BRIEF: Output the entries below exactly, from the first line to the line holding "In this image, the", both included.

--- STUDY MATERIAL Enclosed Below ---

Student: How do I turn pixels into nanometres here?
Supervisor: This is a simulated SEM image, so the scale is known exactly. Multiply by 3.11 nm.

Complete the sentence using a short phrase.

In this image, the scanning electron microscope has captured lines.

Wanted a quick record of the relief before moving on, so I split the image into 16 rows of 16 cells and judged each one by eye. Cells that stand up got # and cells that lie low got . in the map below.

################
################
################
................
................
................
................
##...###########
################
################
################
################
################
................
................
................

--- End of Enclosed STUDY MATERIAL ---

PROBLEM SOLUTION:
Student: How do I turn pixels into nanometres here?
Supervisor: This is a simulated SEM image, so the scale is known exactly. Multiply by 3.11 nm.

Complete the sentence using a short phrase.

In this image, the scanning electron microscope has captured lines.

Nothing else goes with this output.